*Task item*. Nothing in the data below may be left out; return all of it exactly.

──────── Extracted material
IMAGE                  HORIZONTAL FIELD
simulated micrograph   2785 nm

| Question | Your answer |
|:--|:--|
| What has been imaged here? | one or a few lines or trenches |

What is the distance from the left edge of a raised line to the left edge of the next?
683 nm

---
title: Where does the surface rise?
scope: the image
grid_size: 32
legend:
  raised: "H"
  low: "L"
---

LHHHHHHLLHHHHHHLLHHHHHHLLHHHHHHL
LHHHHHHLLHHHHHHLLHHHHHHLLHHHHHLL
────────────────

*Task response*.
IMAGE                  HORIZONTAL FIELD
simulated micrograph   2785 nm

| Question | Your answer |
|:--|:--|
| What has been imaged here? | one or a few lines or trenches |

What is the distance from the left edge of a raised line to the left edge of the next?
683 nm

---
title: Where does the surface rise?
scope: the image
grid_size: 32
legend:
  raised: "H"
  low: "L"
---

LHHHHHHLLHHHHHHLLHHHHHHLLHHHHHHL
LHHHHHHLLHHHHHHLLHHHHHHLLHHHHHLL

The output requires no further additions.